Supplied records —
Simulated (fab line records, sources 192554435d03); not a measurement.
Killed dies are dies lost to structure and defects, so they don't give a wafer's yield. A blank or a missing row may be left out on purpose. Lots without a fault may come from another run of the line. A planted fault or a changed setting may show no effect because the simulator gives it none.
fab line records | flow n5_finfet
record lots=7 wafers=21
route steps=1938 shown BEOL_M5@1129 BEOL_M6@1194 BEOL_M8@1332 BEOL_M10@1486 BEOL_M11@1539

Work request — When you restate the listing, keep each line identical to the original.

Expected answer —
Simulated (fab line records, sources 192554435d03); not a measurement.
Killed dies are dies lost to structure and defects, so they don't give a wafer's yield. A blank or a missing row may be left out on purpose. Lots without a fault may come from another run of the line. A planted fault or a changed setting may show no effect because the simulator gives it none.
fab line records | flow n5_finfet
record lots=7 wafers=21
route steps=1938 shown BEOL_M5@1129 BEOL_M6@1194 BEOL_M8@1332 BEOL_M10@1486 BEOL_M11@1539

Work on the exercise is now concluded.